***

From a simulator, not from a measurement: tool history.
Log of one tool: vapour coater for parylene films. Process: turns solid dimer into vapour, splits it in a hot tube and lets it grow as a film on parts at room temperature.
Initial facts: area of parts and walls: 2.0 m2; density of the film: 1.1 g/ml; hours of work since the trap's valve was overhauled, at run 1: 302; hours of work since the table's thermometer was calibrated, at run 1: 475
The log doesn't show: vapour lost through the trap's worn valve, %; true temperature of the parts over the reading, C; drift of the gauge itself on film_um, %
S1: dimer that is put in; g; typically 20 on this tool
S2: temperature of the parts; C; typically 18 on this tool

***

_Assigned task_. A word-for-word copy of the listing is the expected answer.

_Worked solution_.
From a simulator, not from a measurement: tool history.
Log of one tool: vapour coater for parylene films. Process: turns solid dimer into vapour, splits it in a hot tube and lets it grow as a film on parts at room temperature.
Initial facts: area of parts and walls: 2.0 m2; density of the film: 1.1 g/ml; hours of work since the trap's valve was overhauled, at run 1: 302; hours of work since the table's thermometer was calibrated, at run 1: 475
The log doesn't show: vapour lost through the trap's worn valve, %; true temperature of the parts over the reading, C; drift of the gauge itself on film_um, %
S1: dimer that is put in; g; typically 20 on this tool
S2: temperature of the parts; C; typically 18 on this tool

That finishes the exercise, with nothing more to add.